*** Opening of GIVEN INFORMATION ***

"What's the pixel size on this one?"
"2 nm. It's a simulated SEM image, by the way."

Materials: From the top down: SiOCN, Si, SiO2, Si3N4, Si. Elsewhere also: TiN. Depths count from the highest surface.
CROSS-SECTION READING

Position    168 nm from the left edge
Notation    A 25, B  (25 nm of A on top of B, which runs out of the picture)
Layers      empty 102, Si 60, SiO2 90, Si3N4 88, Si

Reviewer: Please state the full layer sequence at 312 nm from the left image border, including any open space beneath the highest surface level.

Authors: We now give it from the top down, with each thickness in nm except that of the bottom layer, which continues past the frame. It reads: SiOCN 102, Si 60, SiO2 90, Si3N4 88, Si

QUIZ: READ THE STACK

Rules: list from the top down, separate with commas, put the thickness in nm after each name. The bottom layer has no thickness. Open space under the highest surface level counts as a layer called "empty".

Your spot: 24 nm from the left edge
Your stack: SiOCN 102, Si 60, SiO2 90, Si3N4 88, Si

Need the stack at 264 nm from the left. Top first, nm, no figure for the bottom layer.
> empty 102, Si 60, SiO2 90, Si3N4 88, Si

*** Close of GIVEN INFORMATION ***

ASSIGNED TASK:
Could you reproduce every record exactly as written?

WRITTEN SOLUTION:
"What's the pixel size on this one?"
"2 nm. It's a simulated SEM image, by the way."

Materials: From the top down: SiOCN, Si, SiO2, Si3N4, Si. Elsewhere also: TiN. Depths count from the highest surface.
CROSS-SECTION READING

Position    168 nm from the left edge
Notation    A 25, B  (25 nm of A on top of B, which runs out of the picture)
Layers      empty 102, Si 60, SiO2 90, Si3N4 88, Si

Reviewer: Please state the full layer sequence at 312 nm from the left image border, including any open space beneath the highest surface level.

Authors: We now give it from the top down, with each thickness in nm except that of the bottom layer, which continues past the frame. It reads: SiOCN 102, Si 60, SiO2 90, Si3N4 88, Si

QUIZ: READ THE STACK

Rules: list from the top down, separate with commas, put the thickness in nm after each name. The bottom layer has no thickness. Open space under the highest surface level counts as a layer called "empty".

Your spot: 24 nm from the left edge
Your stack: SiOCN 102, Si 60, SiO2 90, Si3N4 88, Si

Need the stack at 264 nm from the left. Top first, nm, no figure for the bottom layer.
> empty 102, Si 60, SiO2 90, Si3N4 88, Si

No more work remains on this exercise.